Work request: Reproduce the material that follows, keeping every line exactly as it is.

Dataset content:
Content starts
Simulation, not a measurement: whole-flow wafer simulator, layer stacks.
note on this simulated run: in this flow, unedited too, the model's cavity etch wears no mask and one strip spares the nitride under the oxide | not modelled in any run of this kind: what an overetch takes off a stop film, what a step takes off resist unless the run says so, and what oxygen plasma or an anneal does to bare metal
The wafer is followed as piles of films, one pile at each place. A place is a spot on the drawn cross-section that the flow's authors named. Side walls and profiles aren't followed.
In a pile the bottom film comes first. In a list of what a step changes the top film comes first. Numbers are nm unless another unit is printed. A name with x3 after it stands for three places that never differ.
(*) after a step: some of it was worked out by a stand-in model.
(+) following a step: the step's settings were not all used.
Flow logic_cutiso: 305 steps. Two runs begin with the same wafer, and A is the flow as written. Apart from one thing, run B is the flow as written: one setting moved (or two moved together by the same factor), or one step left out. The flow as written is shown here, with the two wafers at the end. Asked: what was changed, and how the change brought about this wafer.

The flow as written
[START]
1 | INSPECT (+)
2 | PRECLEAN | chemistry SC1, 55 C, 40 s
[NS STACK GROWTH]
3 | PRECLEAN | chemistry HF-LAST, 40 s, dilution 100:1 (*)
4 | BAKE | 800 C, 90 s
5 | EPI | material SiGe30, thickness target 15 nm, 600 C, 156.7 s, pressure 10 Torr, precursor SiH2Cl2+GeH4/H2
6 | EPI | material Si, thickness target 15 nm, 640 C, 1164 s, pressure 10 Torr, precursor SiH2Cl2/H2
Content ends

Answer section:
Simulation, not a measurement: whole-flow wafer simulator, layer stacks.
note on this simulated run: in this flow, unedited too, the model's cavity etch wears no mask and one strip spares the nitride under the oxide | not modelled in any run of this kind: what an overetch takes off a stop film, what a step takes off resist unless the run says so, and what oxygen plasma or an anneal does to bare metal
The wafer is followed as piles of films, one pile at each place. A place is a spot on the drawn cross-section that the flow's authors named. Side walls and profiles aren't followed.
In a pile the bottom film comes first. In a list of what a step changes the top film comes first. Numbers are nm unless another unit is printed. A name with x3 after it stands for three places that never differ.
(*) after a step: some of it was worked out by a stand-in model.
(+) following a step: the step's settings were not all used.
Flow logic_cutiso: 305 steps. Two runs begin with the same wafer, and A is the flow as written. Apart from one thing, run B is the flow as written: one setting moved (or two moved together by the same factor), or one step left out. The flow as written is shown here, with the two wafers at the end. Asked: what was changed, and how the change brought about this wafer.

The flow as written
[START]
1 | INSPECT (+)
2 | PRECLEAN | chemistry SC1, 55 C, 40 s
[NS STACK GROWTH]
3 | PRECLEAN | chemistry HF-LAST, 40 s, dilution 100:1 (*)
4 | BAKE | 800 C, 90 s
5 | EPI | material SiGe30, thickness target 15 nm, 600 C, 156.7 s, pressure 10 Torr, precursor SiH2Cl2+GeH4/H2
6 | EPI | material Si, thickness target 15 nm, 640 C, 1164 s, pressure 10 Torr, precursor SiH2Cl2/H2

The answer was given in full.